─── Data section

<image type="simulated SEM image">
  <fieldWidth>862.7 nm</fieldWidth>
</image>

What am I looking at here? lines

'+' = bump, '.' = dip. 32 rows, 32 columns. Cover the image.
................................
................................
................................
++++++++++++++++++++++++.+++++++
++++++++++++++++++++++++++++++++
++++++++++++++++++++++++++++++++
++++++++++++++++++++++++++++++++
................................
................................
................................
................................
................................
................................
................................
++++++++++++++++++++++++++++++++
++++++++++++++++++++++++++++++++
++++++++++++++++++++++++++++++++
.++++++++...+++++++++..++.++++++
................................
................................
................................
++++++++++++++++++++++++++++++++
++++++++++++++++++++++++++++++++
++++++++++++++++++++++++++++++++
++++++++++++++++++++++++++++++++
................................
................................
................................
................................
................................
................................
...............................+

──────

## Requirement
Top to bottom, set down the entries above word for word.

## Your solution
<image type="simulated SEM image">
  <fieldWidth>862.7 nm</fieldWidth>
</image>

What am I looking at here? lines

'+' = bump, '.' = dip. 32 rows, 32 columns. Cover the image.
................................
................................
................................
++++++++++++++++++++++++.+++++++
++++++++++++++++++++++++++++++++
++++++++++++++++++++++++++++++++
++++++++++++++++++++++++++++++++
................................
................................
................................
................................
................................
................................
................................
++++++++++++++++++++++++++++++++
++++++++++++++++++++++++++++++++
++++++++++++++++++++++++++++++++
.++++++++...+++++++++..++.++++++
................................
................................
................................
++++++++++++++++++++++++++++++++
++++++++++++++++++++++++++++++++
++++++++++++++++++++++++++++++++
++++++++++++++++++++++++++++++++
................................
................................
................................
................................
................................
................................
...............................+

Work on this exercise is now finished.